In the listing that follows, the range to quote begins at the line that has "24 | WET ETCH" and ends after the line that has "42 | PEB | i-line resist, 115 C, 93.9 s"; quote it verbatim and add nothing.

= Beginning of Section =

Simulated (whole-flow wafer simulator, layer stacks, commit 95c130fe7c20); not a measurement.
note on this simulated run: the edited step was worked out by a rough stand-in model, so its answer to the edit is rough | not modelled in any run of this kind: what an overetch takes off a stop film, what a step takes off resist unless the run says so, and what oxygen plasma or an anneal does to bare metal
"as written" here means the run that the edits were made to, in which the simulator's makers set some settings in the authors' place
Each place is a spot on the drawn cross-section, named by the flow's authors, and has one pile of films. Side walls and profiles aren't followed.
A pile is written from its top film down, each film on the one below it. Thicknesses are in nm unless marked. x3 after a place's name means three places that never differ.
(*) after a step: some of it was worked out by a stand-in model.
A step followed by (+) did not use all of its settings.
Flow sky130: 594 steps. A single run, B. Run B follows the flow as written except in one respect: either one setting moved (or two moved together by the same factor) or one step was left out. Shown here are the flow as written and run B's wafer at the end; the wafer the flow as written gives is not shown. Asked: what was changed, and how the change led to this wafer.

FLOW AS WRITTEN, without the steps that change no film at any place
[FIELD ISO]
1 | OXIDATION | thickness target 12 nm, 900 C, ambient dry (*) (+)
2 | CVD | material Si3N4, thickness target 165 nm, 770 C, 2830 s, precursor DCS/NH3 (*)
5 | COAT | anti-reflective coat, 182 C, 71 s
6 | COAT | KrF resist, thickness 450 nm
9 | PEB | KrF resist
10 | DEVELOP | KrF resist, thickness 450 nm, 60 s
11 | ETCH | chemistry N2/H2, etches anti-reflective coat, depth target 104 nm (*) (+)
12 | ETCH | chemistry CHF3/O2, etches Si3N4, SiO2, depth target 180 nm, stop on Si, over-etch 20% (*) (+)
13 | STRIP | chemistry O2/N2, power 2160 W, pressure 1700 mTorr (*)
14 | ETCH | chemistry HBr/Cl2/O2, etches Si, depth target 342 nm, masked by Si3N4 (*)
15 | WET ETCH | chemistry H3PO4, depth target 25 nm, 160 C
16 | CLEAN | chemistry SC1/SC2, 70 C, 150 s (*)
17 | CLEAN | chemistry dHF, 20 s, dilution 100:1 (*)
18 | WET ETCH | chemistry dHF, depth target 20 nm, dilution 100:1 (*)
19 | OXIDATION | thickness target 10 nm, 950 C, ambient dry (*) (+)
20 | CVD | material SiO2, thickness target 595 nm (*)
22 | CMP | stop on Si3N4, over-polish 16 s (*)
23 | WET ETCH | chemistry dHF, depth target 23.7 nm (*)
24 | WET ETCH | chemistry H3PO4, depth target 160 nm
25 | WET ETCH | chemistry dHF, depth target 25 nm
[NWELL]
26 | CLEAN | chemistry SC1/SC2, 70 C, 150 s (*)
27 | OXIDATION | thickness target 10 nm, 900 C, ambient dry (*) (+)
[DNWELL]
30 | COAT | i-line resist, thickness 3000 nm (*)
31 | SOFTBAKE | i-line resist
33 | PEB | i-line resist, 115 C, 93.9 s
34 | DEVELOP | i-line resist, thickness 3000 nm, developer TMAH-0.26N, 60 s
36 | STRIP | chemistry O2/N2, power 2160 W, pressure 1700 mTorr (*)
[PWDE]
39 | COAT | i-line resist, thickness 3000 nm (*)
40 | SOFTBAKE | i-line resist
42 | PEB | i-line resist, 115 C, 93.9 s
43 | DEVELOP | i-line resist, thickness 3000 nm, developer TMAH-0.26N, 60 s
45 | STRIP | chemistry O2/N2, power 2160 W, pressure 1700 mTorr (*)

= End of Section =

*EXERCISE RESPONSE*:
24 | WET ETCH | chemistry H3PO4, depth target 160 nm
25 | WET ETCH | chemistry dHF, depth target 25 nm
[NWELL]
26 | CLEAN | chemistry SC1/SC2, 70 C, 150 s (*)
27 | OXIDATION | thickness target 10 nm, 900 C, ambient dry (*) (+)
[DNWELL]
30 | COAT | i-line resist, thickness 3000 nm (*)
31 | SOFTBAKE | i-line resist
33 | PEB | i-line resist, 115 C, 93.9 s
34 | DEVELOP | i-line resist, thickness 3000 nm, developer TMAH-0.26N, 60 s
36 | STRIP | chemistry O2/N2, power 2160 W, pressure 1700 mTorr (*)
[PWDE]
39 | COAT | i-line resist, thickness 3000 nm (*)
40 | SOFTBAKE | i-line resist
42 | PEB | i-line resist, 115 C, 93.9 s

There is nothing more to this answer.